## Exercise data
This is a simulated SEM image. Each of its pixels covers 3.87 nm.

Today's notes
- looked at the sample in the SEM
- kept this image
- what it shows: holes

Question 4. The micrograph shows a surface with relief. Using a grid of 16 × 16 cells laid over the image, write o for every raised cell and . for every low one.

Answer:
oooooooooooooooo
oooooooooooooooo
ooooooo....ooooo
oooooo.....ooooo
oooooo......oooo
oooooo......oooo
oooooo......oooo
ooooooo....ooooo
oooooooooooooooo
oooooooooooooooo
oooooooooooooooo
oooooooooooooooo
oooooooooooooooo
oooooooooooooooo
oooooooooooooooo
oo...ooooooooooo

## Work order
Please restate only the opening stretch of the records above: every line from the first through the one containing "- what it shows: holes", exactly as written.

## Exercise result
This is a simulated SEM image. Each of its pixels covers 3.87 nm.

Today's notes
- looked at the sample in the SEM
- kept this image
- what it shows: holes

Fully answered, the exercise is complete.